§ Source data:
◆ ◆ ◆ ◆ ◆ ◆ ◆

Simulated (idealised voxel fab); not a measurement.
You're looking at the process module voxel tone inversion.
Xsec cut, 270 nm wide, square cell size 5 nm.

◆ ◆ ◆ ◆ ◆ ◆ ◆

§ Brief:
Set down exactly the lines above that run from the start of the listing to the line with "You're looking at". Leave out every later line.

§ Answer area:
Simulated (idealised voxel fab); not a measurement.
You're looking at the process module voxel tone inversion.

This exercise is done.